== Required action ==
Repeat the listing below word for word, stopping after the line that contains "Process run on".

== Source data ==
Segment Open

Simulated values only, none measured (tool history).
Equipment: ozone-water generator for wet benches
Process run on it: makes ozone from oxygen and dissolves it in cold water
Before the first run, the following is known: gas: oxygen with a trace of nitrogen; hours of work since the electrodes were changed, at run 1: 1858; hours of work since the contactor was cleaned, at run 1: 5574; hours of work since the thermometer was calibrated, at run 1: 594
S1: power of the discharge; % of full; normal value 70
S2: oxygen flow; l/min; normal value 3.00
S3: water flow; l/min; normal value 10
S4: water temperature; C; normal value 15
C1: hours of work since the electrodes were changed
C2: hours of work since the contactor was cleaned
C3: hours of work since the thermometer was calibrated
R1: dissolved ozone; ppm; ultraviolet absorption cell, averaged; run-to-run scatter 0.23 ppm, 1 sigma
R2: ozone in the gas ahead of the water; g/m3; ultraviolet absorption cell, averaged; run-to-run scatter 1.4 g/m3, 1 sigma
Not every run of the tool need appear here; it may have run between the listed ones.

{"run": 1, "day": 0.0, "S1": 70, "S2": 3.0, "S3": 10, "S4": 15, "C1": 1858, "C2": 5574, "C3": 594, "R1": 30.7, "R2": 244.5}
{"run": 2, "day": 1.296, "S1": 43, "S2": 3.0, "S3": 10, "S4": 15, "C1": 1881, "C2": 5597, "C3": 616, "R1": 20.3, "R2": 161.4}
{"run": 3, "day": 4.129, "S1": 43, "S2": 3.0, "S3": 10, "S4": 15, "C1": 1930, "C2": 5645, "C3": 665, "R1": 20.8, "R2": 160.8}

Segment Closed

== Answer box ==
Simulated values only, none measured (tool history).
Equipment: ozone-water generator for wet benches
Process run on it: makes ozone from oxygen and dissolves it in cold water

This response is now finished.